▶ Work instruction
This exercise asks for an exact transcription of every entry.

▶ Material supplied
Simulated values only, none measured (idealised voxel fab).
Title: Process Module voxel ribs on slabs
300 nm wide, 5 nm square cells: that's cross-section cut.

▶ Written response
Simulated values only, none measured (idealised voxel fab).
Title: Process Module voxel ribs on slabs
300 nm wide, 5 nm square cells: that's cross-section cut.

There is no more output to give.